■ **Excerpted records**:
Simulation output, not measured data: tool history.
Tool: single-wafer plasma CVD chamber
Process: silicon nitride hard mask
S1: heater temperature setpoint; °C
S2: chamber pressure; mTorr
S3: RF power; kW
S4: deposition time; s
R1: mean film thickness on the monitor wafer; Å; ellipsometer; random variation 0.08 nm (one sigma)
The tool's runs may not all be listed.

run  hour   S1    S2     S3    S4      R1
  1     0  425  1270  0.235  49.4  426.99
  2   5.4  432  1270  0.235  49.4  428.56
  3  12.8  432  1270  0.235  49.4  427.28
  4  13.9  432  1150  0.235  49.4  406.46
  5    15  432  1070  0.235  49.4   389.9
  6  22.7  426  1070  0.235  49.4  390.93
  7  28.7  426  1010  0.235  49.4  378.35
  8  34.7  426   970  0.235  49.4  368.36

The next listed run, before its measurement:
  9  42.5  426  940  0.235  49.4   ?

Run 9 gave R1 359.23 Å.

■ **Work item**: Repeat all of the material, exactly as it reads.

■ **Written response**:
Simulation output, not measured data: tool history.
Tool: single-wafer plasma CVD chamber
Process: silicon nitride hard mask
S1: heater temperature setpoint; °C
S2: chamber pressure; mTorr
S3: RF power; kW
S4: deposition time; s
R1: mean film thickness on the monitor wafer; Å; ellipsometer; random variation 0.08 nm (one sigma)
The tool's runs may not all be listed.

run  hour   S1    S2     S3    S4      R1
  1     0  425  1270  0.235  49.4  426.99
  2   5.4  432  1270  0.235  49.4  428.56
  3  12.8  432  1270  0.235  49.4  427.28
  4  13.9  432  1150  0.235  49.4  406.46
  5    15  432  1070  0.235  49.4   389.9
  6  22.7  426  1070  0.235  49.4  390.93
  7  28.7  426  1010  0.235  49.4  378.35
  8  34.7  426   970  0.235  49.4  368.36

The next listed run, before its measurement:
  9  42.5  426  940  0.235  49.4   ?

Run 9 gave R1 359.23 Å.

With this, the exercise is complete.